- [Assigned task] Give back exactly the lines of the data below, starting with the line that has "20.8 | 8.10 |" and going on through the line that has "24.9 | 4.37 |".

**** Provided data ****

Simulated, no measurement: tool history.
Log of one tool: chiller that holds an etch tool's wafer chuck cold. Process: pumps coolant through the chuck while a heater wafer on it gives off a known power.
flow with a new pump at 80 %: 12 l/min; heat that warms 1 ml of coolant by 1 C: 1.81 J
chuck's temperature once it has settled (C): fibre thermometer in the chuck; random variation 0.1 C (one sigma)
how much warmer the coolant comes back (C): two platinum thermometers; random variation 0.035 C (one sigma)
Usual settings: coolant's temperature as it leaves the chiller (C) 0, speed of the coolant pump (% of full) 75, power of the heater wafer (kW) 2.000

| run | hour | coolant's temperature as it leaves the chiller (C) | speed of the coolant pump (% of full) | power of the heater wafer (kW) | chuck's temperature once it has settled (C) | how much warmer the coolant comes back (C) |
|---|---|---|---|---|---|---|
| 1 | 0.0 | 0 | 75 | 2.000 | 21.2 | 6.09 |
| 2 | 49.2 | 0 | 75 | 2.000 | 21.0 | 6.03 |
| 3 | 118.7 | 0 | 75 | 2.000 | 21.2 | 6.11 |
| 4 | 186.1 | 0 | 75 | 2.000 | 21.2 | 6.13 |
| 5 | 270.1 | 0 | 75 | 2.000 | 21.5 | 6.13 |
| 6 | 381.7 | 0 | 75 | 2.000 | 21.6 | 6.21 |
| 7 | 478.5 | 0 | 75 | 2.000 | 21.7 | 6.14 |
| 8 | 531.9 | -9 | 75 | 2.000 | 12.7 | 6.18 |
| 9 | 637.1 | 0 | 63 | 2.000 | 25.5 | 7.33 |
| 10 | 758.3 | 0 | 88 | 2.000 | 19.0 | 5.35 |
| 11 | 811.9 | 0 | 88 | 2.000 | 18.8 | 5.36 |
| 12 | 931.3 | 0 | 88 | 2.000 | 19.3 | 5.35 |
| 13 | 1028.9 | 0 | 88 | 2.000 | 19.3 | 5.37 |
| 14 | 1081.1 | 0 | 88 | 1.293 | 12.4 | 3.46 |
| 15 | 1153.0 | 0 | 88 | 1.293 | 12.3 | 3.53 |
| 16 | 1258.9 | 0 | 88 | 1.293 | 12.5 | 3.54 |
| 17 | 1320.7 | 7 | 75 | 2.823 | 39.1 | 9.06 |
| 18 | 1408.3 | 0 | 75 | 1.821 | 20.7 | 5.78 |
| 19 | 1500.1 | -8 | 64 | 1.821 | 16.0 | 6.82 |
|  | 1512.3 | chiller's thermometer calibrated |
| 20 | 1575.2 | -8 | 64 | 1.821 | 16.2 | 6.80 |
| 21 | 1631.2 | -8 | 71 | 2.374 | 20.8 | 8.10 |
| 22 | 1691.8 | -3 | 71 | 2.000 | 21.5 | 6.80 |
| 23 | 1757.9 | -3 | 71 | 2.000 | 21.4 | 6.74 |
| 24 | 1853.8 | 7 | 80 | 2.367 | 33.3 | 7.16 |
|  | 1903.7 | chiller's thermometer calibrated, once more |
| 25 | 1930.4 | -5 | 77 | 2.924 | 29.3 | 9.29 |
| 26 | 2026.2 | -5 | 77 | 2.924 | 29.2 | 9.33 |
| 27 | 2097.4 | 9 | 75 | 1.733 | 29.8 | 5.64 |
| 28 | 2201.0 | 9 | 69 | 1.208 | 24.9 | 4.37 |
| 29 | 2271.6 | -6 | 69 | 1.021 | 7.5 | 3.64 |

****

- [Response area]
| 21 | 1631.2 | -8 | 71 | 2.374 | 20.8 | 8.10 |
| 22 | 1691.8 | -3 | 71 | 2.000 | 21.5 | 6.80 |
| 23 | 1757.9 | -3 | 71 | 2.000 | 21.4 | 6.74 |
| 24 | 1853.8 | 7 | 80 | 2.367 | 33.3 | 7.16 |
|  | 1903.7 | chiller's thermometer calibrated, once more |
| 25 | 1930.4 | -5 | 77 | 2.924 | 29.3 | 9.29 |
| 26 | 2026.2 | -5 | 77 | 2.924 | 29.2 | 9.33 |
| 27 | 2097.4 | 9 | 75 | 1.733 | 29.8 | 5.64 |
| 28 | 2201.0 | 9 | 69 | 1.208 | 24.9 | 4.37 |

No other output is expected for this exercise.